◆ ASSIGNMENT ◆
Your response should be the complete listing, returned exactly as written.

◆ STUDY MATERIAL ◆

▼

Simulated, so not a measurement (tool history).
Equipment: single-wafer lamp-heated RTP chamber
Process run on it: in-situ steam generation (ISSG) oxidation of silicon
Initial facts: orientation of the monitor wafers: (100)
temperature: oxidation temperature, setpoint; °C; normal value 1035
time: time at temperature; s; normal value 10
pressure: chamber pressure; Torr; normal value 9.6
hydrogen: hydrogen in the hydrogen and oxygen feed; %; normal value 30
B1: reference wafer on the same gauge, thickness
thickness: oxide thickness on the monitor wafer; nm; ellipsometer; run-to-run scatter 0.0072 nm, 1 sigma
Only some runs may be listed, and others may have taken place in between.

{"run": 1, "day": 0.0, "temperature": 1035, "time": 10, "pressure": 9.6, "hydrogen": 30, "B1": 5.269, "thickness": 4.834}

▲

◆ RESPONSE BOX ◆
Simulated, so not a measurement (tool history).
Equipment: single-wafer lamp-heated RTP chamber
Process run on it: in-situ steam generation (ISSG) oxidation of silicon
Initial facts: orientation of the monitor wafers: (100)
temperature: oxidation temperature, setpoint; °C; normal value 1035
time: time at temperature; s; normal value 10
pressure: chamber pressure; Torr; normal value 9.6
hydrogen: hydrogen in the hydrogen and oxygen feed; %; normal value 30
B1: reference wafer on the same gauge, thickness
thickness: oxide thickness on the monitor wafer; nm; ellipsometer; run-to-run scatter 0.0072 nm, 1 sigma
Only some runs may be listed, and others may have taken place in between.

{"run": 1, "day": 0.0, "temperature": 1035, "time": 10, "pressure": 9.6, "hydrogen": 30, "B1": 5.269, "thickness": 4.834}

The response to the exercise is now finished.